BEGIN RECORD SET

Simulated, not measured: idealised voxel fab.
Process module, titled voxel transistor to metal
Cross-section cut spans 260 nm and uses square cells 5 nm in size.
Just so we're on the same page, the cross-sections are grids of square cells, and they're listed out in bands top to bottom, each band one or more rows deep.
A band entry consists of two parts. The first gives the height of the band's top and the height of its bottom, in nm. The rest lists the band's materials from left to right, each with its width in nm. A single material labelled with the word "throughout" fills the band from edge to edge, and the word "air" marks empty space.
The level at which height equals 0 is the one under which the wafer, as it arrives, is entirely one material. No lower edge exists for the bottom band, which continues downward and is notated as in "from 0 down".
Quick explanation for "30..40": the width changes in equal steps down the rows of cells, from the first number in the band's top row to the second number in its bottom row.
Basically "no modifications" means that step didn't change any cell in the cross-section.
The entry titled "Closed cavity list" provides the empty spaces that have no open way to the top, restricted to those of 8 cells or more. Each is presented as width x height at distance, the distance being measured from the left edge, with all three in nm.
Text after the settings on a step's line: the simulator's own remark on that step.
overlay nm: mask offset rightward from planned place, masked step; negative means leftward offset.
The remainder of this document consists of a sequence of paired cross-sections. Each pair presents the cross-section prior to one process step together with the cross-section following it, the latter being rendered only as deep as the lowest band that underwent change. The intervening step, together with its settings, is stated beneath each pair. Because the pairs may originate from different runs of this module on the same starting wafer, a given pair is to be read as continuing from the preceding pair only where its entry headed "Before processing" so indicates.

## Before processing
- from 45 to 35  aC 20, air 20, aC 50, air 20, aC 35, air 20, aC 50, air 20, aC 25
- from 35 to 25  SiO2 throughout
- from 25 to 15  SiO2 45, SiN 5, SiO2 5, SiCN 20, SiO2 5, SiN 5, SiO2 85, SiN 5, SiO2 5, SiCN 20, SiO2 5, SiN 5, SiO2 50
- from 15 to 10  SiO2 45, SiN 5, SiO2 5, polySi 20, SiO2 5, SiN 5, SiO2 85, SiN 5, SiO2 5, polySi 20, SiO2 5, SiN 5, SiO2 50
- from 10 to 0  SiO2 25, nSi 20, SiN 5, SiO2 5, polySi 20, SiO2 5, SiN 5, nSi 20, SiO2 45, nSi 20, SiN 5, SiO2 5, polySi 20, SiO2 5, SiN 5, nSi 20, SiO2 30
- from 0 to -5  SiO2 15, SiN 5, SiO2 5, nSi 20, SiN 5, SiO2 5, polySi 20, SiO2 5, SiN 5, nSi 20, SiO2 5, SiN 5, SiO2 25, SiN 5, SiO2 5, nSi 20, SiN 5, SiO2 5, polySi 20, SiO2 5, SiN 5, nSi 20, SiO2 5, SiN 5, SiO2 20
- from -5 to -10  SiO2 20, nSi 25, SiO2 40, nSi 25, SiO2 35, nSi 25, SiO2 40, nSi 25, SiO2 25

END RECORD SET

Using the entries above, extract exactly the span from the line with "overlay nm: mask" to the line with "- from 10 to", both lines included; leave out everything else.

overlay nm: mask offset rightward from planned place, masked step; negative means leftward offset.
The remainder of this document consists of a sequence of paired cross-sections. Each pair presents the cross-section prior to one process step together with the cross-section following it, the latter being rendered only as deep as the lowest band that underwent change. The intervening step, together with its settings, is stated beneath each pair. Because the pairs may originate from different runs of this module on the same starting wafer, a given pair is to be read as continuing from the preceding pair only where its entry headed "Before processing" so indicates.

## Before processing
- from 45 to 35  aC 20, air 20, aC 50, air 20, aC 35, air 20, aC 50, air 20, aC 25
- from 35 to 25  SiO2 throughout
- from 25 to 15  SiO2 45, SiN 5, SiO2 5, SiCN 20, SiO2 5, SiN 5, SiO2 85, SiN 5, SiO2 5, SiCN 20, SiO2 5, SiN 5, SiO2 50
- from 15 to 10  SiO2 45, SiN 5, SiO2 5, polySi 20, SiO2 5, SiN 5, SiO2 85, SiN 5, SiO2 5, polySi 20, SiO2 5, SiN 5, SiO2 50
- from 10 to 0  SiO2 25, nSi 20, SiN 5, SiO2 5, polySi 20, SiO2 5, SiN 5, nSi 20, SiO2 45, nSi 20, SiN 5, SiO2 5, polySi 20, SiO2 5, SiN 5, nSi 20, SiO2 30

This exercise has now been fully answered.